- **RECORD EXTRACTS**
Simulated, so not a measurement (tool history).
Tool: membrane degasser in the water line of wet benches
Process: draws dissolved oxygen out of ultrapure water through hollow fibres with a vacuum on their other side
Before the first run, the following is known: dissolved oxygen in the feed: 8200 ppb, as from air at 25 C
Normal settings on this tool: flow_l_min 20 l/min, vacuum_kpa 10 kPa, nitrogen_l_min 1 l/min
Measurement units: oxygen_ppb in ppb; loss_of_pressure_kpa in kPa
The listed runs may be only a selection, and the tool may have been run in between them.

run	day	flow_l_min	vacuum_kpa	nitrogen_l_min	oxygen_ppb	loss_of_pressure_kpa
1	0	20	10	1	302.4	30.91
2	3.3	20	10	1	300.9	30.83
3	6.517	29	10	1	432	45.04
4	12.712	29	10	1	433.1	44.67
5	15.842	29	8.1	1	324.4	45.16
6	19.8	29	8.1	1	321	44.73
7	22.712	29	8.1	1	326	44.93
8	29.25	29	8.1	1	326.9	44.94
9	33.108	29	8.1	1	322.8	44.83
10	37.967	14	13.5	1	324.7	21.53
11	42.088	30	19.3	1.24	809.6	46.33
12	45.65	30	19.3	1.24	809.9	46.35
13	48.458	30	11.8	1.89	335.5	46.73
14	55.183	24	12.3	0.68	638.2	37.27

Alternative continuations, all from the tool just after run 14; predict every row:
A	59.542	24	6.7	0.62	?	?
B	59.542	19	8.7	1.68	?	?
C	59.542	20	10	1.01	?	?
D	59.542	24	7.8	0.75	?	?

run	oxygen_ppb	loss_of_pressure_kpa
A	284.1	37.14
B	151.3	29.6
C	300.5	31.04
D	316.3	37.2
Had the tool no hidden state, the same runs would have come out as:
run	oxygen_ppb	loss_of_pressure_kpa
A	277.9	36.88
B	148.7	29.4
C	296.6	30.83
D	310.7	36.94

- **ASSIGNED TASK**
Give back exactly the lines of the listing above, starting with its first line and ending with the line that holds "Measurement units: oxygen_ppb".

- **REPLY**
Simulated, so not a measurement (tool history).
Tool: membrane degasser in the water line of wet benches
Process: draws dissolved oxygen out of ultrapure water through hollow fibres with a vacuum on their other side
Before the first run, the following is known: dissolved oxygen in the feed: 8200 ppb, as from air at 25 C
Normal settings on this tool: flow_l_min 20 l/min, vacuum_kpa 10 kPa, nitrogen_l_min 1 l/min
Measurement units: oxygen_ppb in ppb; loss_of_pressure_kpa in kPa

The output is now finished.